Starting at the line that contains "L079.2 | rie-metal-04, 0" and ending at the line that contains "L081.1 | rie-metal-03, 1", the lines below are to be given again exactly, with nothing added.

#### Entries shown

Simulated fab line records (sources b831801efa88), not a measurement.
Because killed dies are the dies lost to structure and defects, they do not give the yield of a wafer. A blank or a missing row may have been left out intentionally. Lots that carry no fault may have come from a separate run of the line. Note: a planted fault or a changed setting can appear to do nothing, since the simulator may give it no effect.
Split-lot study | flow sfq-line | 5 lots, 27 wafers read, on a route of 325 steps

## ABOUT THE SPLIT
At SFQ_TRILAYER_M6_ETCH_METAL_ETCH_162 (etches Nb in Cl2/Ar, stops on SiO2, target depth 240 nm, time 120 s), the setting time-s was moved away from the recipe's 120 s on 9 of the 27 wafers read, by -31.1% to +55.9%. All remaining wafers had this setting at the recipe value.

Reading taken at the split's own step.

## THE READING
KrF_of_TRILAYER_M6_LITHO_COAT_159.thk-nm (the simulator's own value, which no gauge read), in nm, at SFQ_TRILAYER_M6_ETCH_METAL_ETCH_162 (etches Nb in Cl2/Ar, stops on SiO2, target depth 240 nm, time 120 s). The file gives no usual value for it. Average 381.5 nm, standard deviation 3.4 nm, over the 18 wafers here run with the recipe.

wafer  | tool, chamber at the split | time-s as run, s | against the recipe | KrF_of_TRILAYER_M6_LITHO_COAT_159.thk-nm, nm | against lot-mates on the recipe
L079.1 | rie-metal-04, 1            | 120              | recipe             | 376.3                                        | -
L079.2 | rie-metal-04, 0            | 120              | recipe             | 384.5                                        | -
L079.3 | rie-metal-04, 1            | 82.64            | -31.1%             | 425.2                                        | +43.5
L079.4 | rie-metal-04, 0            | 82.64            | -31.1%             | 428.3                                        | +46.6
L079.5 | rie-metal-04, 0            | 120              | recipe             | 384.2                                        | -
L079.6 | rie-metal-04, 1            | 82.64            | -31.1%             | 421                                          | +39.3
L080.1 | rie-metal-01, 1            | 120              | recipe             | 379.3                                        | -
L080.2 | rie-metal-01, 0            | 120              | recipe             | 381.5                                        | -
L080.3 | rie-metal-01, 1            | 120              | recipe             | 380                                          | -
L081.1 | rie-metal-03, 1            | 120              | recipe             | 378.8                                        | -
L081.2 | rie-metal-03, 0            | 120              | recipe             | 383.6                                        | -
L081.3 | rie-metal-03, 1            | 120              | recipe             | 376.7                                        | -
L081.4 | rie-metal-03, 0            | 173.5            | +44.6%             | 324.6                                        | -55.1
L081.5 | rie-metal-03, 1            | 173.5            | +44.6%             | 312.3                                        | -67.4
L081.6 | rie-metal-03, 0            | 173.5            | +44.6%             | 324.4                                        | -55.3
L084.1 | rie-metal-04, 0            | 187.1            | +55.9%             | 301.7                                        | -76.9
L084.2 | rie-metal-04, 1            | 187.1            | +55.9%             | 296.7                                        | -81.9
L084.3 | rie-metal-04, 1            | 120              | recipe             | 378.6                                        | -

########

Problem solution –
L079.2 | rie-metal-04, 0            | 120              | recipe             | 384.5                                        | -
L079.3 | rie-metal-04, 1            | 82.64            | -31.1%             | 425.2                                        | +43.5
L079.4 | rie-metal-04, 0            | 82.64            | -31.1%             | 428.3                                        | +46.6
L079.5 | rie-metal-04, 0            | 120              | recipe             | 384.2                                        | -
L079.6 | rie-metal-04, 1            | 82.64            | -31.1%             | 421                                          | +39.3
L080.1 | rie-metal-01, 1            | 120              | recipe             | 379.3                                        | -
L080.2 | rie-metal-01, 0            | 120              | recipe             | 381.5                                        | -
L080.3 | rie-metal-01, 1            | 120              | recipe             | 380                                          | -
L081.1 | rie-metal-03, 1            | 120              | recipe             | 378.8                                        | -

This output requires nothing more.